▸ DATASET EXCERPTS:
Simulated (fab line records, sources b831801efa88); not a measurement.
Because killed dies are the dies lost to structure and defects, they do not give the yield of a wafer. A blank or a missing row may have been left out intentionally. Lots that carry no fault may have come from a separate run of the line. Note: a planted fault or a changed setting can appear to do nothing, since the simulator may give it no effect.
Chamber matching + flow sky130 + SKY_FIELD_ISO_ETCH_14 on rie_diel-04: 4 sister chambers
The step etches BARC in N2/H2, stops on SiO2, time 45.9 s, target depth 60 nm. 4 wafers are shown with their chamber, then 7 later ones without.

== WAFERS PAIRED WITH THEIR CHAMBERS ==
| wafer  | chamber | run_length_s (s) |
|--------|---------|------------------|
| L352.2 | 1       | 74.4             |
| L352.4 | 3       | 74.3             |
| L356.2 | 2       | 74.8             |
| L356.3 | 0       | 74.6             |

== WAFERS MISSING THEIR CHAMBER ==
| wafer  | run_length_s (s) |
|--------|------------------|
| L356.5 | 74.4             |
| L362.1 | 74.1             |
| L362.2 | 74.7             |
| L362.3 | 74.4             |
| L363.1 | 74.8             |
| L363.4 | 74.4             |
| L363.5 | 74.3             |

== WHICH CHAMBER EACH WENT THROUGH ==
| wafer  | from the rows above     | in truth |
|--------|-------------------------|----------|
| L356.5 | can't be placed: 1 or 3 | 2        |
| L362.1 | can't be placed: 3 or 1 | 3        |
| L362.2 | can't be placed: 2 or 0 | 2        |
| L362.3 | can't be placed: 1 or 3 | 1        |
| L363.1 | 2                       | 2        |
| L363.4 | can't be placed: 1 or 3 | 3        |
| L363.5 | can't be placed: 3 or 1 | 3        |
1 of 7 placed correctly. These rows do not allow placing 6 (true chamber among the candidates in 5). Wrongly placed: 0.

▸ BRIEF:
From the first line above through the line that contains "Chamber matching +", quote each line exactly. Output nothing more.

▸ EXERCISE RESULT:
Simulated (fab line records, sources b831801efa88); not a measurement.
Because killed dies are the dies lost to structure and defects, they do not give the yield of a wafer. A blank or a missing row may have been left out intentionally. Lots that carry no fault may have come from a separate run of the line. Note: a planted fault or a changed setting can appear to do nothing, since the simulator may give it no effect.
Chamber matching + flow sky130 + SKY_FIELD_ISO_ETCH_14 on rie_diel-04: 4 sister chambers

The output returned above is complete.